● **BRIEF**: Give back an exact copy of the lines from the start of the material through the line bearing "I went through". Include both ends and nothing else.

=====

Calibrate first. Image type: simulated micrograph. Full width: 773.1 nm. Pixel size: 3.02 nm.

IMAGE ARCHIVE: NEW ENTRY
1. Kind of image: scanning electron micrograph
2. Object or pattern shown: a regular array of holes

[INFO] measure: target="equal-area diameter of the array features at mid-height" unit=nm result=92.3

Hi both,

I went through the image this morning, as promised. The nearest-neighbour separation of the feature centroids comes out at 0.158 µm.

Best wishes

=====

● **EXPECTED ANSWER**:
Calibrate first. Image type: simulated micrograph. Full width: 773.1 nm. Pixel size: 3.02 nm.

IMAGE ARCHIVE: NEW ENTRY
1. Kind of image: scanning electron micrograph
2. Object or pattern shown: a regular array of holes

[INFO] measure: target="equal-area diameter of the array features at mid-height" unit=nm result=92.3

Hi both,

I went through the image this morning, as promised. The nearest-neighbour separation of the feature centroids comes out at 0.158 µm.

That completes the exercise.